● **Extracted data**
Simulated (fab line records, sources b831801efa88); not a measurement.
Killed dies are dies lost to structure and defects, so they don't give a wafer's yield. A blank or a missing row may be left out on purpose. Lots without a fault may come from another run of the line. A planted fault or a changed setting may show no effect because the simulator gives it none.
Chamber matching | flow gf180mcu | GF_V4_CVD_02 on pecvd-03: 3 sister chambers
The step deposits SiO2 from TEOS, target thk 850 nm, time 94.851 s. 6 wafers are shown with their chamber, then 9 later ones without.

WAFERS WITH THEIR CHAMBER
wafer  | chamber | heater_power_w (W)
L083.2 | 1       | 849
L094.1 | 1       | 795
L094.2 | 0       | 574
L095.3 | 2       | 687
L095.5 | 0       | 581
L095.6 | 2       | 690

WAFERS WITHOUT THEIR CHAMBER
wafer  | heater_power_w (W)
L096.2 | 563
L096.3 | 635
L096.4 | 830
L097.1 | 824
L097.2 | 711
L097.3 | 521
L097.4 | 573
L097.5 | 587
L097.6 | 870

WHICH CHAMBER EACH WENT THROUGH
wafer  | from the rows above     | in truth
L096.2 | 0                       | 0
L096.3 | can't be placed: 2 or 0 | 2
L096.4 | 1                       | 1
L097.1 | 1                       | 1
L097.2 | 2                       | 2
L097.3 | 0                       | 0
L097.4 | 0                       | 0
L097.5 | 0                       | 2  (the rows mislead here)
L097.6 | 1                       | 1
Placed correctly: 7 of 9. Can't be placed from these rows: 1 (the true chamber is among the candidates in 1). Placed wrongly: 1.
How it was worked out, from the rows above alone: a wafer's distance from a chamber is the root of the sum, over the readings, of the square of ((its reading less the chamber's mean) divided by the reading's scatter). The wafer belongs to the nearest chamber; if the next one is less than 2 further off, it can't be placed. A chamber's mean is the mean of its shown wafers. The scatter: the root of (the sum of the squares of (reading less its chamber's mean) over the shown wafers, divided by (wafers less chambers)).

● **Work instruction**
Your reply is to repeat, unchanged, the lines above running from the one with "rows mislead here)" up to and including the one with "Placed correctly: 7".

● **Worked solution**
L097.5 | 0                       | 2  (the rows mislead here)
L097.6 | 1                       | 1
Placed correctly: 7 of 9. Can't be placed from these rows: 1 (the true chamber is among the candidates in 1). Placed wrongly: 1.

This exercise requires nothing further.